***

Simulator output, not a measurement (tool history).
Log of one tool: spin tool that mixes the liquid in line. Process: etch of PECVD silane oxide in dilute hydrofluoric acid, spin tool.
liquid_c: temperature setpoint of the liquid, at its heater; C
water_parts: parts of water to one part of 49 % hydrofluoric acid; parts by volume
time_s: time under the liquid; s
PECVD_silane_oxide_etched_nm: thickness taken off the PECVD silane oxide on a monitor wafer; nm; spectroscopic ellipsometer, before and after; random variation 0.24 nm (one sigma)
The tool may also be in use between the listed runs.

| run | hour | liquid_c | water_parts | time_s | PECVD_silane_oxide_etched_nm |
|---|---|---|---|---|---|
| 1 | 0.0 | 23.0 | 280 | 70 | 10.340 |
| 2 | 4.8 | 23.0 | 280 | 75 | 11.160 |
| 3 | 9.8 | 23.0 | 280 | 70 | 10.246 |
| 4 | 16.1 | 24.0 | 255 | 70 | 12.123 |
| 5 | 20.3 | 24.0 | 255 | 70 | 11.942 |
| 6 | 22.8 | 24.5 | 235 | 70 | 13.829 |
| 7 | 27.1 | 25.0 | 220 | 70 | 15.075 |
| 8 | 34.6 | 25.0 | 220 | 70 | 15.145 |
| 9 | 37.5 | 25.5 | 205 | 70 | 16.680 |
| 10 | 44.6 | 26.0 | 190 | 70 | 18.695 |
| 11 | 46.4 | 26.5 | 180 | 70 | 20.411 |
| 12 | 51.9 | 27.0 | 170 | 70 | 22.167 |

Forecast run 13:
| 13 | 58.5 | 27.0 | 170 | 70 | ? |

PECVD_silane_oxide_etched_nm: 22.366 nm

***

▸ **Required action**: Quote each line of the data above exactly as written.

▸ **Written reply**:
Simulator output, not a measurement (tool history).
Log of one tool: spin tool that mixes the liquid in line. Process: etch of PECVD silane oxide in dilute hydrofluoric acid, spin tool.
liquid_c: temperature setpoint of the liquid, at its heater; C
water_parts: parts of water to one part of 49 % hydrofluoric acid; parts by volume
time_s: time under the liquid; s
PECVD_silane_oxide_etched_nm: thickness taken off the PECVD silane oxide on a monitor wafer; nm; spectroscopic ellipsometer, before and after; random variation 0.24 nm (one sigma)
The tool may also be in use between the listed runs.

| run | hour | liquid_c | water_parts | time_s | PECVD_silane_oxide_etched_nm |
|---|---|---|---|---|---|
| 1 | 0.0 | 23.0 | 280 | 70 | 10.340 |
| 2 | 4.8 | 23.0 | 280 | 75 | 11.160 |
| 3 | 9.8 | 23.0 | 280 | 70 | 10.246 |
| 4 | 16.1 | 24.0 | 255 | 70 | 12.123 |
| 5 | 20.3 | 24.0 | 255 | 70 | 11.942 |
| 6 | 22.8 | 24.5 | 235 | 70 | 13.829 |
| 7 | 27.1 | 25.0 | 220 | 70 | 15.075 |
| 8 | 34.6 | 25.0 | 220 | 70 | 15.145 |
| 9 | 37.5 | 25.5 | 205 | 70 | 16.680 |
| 10 | 44.6 | 26.0 | 190 | 70 | 18.695 |
| 11 | 46.4 | 26.5 | 180 | 70 | 20.411 |
| 12 | 51.9 | 27.0 | 170 | 70 | 22.167 |

Forecast run 13:
| 13 | 58.5 | 27.0 | 170 | 70 | ? |

PECVD_silane_oxide_etched_nm: 22.366 nm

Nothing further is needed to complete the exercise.